RECORDED DATA
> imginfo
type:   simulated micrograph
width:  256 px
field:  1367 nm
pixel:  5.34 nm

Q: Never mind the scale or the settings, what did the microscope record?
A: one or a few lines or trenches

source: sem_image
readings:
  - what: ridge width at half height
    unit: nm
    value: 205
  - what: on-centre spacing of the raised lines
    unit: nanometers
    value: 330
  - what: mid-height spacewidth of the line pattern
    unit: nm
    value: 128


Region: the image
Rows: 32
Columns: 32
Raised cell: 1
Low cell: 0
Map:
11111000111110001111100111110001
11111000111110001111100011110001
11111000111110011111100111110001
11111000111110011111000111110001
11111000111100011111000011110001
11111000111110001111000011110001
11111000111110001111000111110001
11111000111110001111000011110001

WORK TASK
The whole set of records needs to be written out exactly.

RESPONSE BOX
> imginfo
type:   simulated micrograph
width:  256 px
field:  1367 nm
pixel:  5.34 nm

Q: Never mind the scale or the settings, what did the microscope record?
A: one or a few lines or trenches

source: sem_image
readings:
  - what: ridge width at half height
    unit: nm
    value: 205
  - what: on-centre spacing of the raised lines
    unit: nanometers
    value: 330
  - what: mid-height spacewidth of the line pattern
    unit: nm
    value: 128


Region: the image
Rows: 32
Columns: 32
Raised cell: 1
Low cell: 0
Map:
11111000111110001111100111110001
11111000111110001111100011110001
11111000111110011111100111110001
11111000111110011111000111110001
11111000111100011111000011110001
11111000111110001111000011110001
11111000111110001111000111110001
11111000111110001111000011110001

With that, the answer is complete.